Nothing should be left out: write out the whole listing exactly.

====== Entries shown

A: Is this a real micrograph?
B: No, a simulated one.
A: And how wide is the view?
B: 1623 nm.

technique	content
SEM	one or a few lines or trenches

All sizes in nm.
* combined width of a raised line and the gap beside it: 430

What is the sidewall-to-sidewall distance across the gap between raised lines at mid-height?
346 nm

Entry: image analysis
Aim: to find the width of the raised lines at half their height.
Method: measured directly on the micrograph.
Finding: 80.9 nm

============

§ **Task answer**:
A: Is this a real micrograph?
B: No, a simulated one.
A: And how wide is the view?
B: 1623 nm.

technique	content
SEM	one or a few lines or trenches

All sizes in nm.
* combined width of a raised line and the gap beside it: 430

What is the sidewall-to-sidewall distance across the gap between raised lines at mid-height?
346 nm

Entry: image analysis
Aim: to find the width of the raised lines at half their height.
Method: measured directly on the micrograph.
Finding: 80.9 nm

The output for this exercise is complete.